Data shown
--
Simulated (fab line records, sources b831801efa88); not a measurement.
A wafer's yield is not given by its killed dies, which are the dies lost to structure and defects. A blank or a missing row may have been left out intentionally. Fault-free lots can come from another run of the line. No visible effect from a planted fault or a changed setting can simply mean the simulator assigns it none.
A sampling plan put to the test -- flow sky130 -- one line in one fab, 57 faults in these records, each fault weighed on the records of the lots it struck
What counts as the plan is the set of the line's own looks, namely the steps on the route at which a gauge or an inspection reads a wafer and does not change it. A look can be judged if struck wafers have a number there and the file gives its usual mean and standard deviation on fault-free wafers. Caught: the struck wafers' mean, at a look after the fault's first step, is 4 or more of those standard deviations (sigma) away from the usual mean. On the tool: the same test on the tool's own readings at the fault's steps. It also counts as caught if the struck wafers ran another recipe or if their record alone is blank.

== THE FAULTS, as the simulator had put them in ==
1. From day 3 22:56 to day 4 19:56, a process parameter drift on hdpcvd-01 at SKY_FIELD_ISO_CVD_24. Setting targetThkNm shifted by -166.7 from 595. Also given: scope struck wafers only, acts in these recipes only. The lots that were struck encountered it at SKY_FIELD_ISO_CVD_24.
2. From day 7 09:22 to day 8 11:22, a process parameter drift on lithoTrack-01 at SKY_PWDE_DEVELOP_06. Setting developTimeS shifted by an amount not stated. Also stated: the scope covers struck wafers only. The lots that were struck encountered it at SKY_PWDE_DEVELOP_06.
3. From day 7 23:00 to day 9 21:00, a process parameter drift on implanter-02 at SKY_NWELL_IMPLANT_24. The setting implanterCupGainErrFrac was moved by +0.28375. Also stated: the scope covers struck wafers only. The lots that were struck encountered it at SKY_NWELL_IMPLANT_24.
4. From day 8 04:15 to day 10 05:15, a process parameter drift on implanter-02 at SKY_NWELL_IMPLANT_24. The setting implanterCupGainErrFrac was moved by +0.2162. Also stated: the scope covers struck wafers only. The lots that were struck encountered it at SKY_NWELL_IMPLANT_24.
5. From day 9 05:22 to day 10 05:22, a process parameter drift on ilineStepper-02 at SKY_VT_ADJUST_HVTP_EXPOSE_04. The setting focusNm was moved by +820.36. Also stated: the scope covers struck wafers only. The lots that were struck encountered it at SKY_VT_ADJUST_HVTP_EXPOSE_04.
--

Required action
Word for word, restate the lines of the listing above starting at the line with "A wafer's yield" and ending at the line with "A sampling plan", and nothing outside them.

Answer box
A wafer's yield is not given by its killed dies, which are the dies lost to structure and defects. A blank or a missing row may have been left out intentionally. Fault-free lots can come from another run of the line. No visible effect from a planted fault or a changed setting can simply mean the simulator assigns it none.
A sampling plan put to the test -- flow sky130 -- one line in one fab, 57 faults in these records, each fault weighed on the records of the lots it struck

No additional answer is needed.